Assigned task: The required output is every line from the beginning of the entries below through the line that includes "parallel lines", copied exactly.

Stored data:
=======

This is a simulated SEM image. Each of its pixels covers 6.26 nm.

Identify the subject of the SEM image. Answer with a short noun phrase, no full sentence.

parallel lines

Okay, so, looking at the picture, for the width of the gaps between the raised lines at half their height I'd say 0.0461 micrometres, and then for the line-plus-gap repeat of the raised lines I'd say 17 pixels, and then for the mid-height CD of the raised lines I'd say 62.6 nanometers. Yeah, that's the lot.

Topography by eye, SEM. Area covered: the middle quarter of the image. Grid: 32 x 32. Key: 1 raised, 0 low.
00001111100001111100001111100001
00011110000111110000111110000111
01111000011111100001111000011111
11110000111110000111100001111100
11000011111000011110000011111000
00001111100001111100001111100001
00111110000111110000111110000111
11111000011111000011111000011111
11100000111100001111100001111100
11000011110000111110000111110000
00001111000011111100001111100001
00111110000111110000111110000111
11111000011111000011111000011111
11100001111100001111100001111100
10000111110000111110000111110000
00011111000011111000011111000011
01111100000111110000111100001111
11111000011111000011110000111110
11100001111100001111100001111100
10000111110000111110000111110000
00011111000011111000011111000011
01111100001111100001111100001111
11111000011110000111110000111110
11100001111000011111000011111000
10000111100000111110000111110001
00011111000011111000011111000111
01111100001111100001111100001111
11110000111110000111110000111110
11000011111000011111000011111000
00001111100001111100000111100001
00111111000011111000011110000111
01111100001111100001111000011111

=======

Exercise response:
This is a simulated SEM image. Each of its pixels covers 6.26 nm.

Identify the subject of the SEM image. Answer with a short noun phrase, no full sentence.

parallel lines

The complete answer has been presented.